** REQUIRED ACTION **
The lines from the top of the data down to the line with "P1: via etch" should be repeated exactly, both ends included.

** DATA FOR ANALYSIS **
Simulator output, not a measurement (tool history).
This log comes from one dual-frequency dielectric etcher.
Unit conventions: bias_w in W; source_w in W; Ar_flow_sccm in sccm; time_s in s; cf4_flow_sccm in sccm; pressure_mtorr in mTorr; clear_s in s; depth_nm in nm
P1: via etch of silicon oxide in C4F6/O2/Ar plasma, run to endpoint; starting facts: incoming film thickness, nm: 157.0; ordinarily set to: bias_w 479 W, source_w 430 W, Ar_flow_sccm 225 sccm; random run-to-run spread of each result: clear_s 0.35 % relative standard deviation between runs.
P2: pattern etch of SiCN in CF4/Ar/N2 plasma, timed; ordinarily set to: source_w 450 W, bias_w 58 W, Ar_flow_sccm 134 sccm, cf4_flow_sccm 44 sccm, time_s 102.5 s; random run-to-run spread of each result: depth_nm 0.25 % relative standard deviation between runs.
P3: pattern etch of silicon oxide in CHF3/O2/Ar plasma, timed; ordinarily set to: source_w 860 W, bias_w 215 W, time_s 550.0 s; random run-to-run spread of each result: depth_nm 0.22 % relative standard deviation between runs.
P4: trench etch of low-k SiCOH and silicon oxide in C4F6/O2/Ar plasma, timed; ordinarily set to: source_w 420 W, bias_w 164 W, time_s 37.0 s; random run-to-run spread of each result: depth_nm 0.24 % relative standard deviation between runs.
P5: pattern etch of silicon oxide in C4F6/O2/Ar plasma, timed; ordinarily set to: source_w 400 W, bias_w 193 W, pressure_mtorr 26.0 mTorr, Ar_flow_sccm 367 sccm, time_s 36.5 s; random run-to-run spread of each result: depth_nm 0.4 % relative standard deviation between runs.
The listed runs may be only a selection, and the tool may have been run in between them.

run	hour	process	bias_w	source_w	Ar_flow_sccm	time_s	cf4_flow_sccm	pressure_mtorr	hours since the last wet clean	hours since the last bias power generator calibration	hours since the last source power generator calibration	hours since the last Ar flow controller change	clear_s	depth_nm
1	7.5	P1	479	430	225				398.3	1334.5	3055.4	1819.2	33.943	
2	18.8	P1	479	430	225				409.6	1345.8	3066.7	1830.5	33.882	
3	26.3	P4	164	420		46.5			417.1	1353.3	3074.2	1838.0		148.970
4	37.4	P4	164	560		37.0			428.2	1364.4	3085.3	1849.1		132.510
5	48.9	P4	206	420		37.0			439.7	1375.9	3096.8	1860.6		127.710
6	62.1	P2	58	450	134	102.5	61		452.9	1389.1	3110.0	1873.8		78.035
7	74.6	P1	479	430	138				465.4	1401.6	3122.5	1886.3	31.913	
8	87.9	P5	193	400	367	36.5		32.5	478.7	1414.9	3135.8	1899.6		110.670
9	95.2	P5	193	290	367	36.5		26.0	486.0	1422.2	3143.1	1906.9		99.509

** EXERCISE RESULT **
Simulator output, not a measurement (tool history).
This log comes from one dual-frequency dielectric etcher.
Unit conventions: bias_w in W; source_w in W; Ar_flow_sccm in sccm; time_s in s; cf4_flow_sccm in sccm; pressure_mtorr in mTorr; clear_s in s; depth_nm in nm
P1: via etch of silicon oxide in C4F6/O2/Ar plasma, run to endpoint; starting facts: incoming film thickness, nm: 157.0; ordinarily set to: bias_w 479 W, source_w 430 W, Ar_flow_sccm 225 sccm; random run-to-run spread of each result: clear_s 0.35 % relative standard deviation between runs.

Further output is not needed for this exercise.